• **MATERIAL SUPPLIED**
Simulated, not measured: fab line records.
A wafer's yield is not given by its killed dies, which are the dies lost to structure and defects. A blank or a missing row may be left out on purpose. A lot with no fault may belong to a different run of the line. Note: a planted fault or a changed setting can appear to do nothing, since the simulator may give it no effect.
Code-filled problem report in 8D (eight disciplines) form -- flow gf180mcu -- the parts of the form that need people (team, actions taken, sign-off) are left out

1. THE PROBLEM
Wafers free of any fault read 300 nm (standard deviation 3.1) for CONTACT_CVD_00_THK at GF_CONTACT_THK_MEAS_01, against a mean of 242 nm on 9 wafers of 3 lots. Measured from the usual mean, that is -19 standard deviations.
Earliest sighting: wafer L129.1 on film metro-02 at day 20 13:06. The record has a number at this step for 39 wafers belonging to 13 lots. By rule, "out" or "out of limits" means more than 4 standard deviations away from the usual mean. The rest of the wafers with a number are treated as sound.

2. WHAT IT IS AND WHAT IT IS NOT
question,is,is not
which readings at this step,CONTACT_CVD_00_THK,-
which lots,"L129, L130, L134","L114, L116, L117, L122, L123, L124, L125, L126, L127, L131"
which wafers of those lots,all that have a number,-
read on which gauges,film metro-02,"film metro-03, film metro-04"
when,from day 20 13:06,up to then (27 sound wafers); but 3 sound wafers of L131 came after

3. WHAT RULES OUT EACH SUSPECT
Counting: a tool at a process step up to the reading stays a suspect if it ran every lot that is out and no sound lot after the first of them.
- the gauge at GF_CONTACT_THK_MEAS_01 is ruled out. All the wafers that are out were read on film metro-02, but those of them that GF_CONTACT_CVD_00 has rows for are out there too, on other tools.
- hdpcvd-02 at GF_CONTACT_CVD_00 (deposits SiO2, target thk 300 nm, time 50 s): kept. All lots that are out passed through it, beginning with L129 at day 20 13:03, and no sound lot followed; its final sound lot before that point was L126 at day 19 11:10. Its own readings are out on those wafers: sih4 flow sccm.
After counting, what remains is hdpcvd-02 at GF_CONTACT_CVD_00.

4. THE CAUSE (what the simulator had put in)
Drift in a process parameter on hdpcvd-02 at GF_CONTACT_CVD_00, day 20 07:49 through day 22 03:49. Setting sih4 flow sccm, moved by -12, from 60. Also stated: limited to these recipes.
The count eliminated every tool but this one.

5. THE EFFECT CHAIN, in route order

• **BRIEF**
When you reach the line with "4. THE CAUSE (what the simulator had put in)" in the records above, start writing out lines exactly, and stop once the line with "Drift in a process" has been written; include nothing else.

• **RESULT**
4. THE CAUSE (what the simulator had put in)
Drift in a process parameter on hdpcvd-02 at GF_CONTACT_CVD_00, day 20 07:49 through day 22 03:49. Setting sih4 flow sccm, moved by -12, from 60. Also stated: limited to these recipes.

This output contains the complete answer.